═══ Information

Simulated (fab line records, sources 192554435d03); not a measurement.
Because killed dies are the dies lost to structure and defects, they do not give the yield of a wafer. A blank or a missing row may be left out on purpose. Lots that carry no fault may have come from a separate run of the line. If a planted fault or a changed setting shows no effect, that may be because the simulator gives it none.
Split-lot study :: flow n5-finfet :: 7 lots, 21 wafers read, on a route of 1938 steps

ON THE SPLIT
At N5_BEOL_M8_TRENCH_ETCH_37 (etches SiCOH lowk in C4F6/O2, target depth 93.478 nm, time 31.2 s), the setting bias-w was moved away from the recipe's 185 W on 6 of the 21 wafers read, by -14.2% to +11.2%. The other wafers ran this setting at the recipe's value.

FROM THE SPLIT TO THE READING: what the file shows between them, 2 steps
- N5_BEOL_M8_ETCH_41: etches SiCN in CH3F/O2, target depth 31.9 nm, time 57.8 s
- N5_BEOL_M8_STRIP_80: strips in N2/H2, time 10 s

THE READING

══════

Work request ▸ Extract, word for word, each line of the listing above.

Your response ▸
Simulated (fab line records, sources 192554435d03); not a measurement.
Because killed dies are the dies lost to structure and defects, they do not give the yield of a wafer. A blank or a missing row may be left out on purpose. Lots that carry no fault may have come from a separate run of the line. If a planted fault or a changed setting shows no effect, that may be because the simulator gives it none.
Split-lot study :: flow n5-finfet :: 7 lots, 21 wafers read, on a route of 1938 steps

ON THE SPLIT
At N5_BEOL_M8_TRENCH_ETCH_37 (etches SiCOH lowk in C4F6/O2, target depth 93.478 nm, time 31.2 s), the setting bias-w was moved away from the recipe's 185 W on 6 of the 21 wafers read, by -14.2% to +11.2%. The other wafers ran this setting at the recipe's value.

FROM THE SPLIT TO THE READING: what the file shows between them, 2 steps
- N5_BEOL_M8_ETCH_41: etches SiCN in CH3F/O2, target depth 31.9 nm, time 57.8 s
- N5_BEOL_M8_STRIP_80: strips in N2/H2, time 10 s

THE READING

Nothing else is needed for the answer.